> EXERCISE:
Print the records below exactly; all of them are needed.

--

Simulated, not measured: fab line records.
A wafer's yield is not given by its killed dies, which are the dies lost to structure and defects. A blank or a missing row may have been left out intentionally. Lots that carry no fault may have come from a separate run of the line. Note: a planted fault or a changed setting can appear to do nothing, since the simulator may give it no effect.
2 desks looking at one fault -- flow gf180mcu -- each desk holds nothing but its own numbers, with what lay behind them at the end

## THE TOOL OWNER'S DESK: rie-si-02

--

> RESULT:
Simulated, not measured: fab line records.
A wafer's yield is not given by its killed dies, which are the dies lost to structure and defects. A blank or a missing row may have been left out intentionally. Lots that carry no fault may have come from a separate run of the line. Note: a planted fault or a changed setting can appear to do nothing, since the simulator may give it no effect.
2 desks looking at one fault -- flow gf180mcu -- each desk holds nothing but its own numbers, with what lay behind them at the end

## THE TOOL OWNER'S DESK: rie-si-02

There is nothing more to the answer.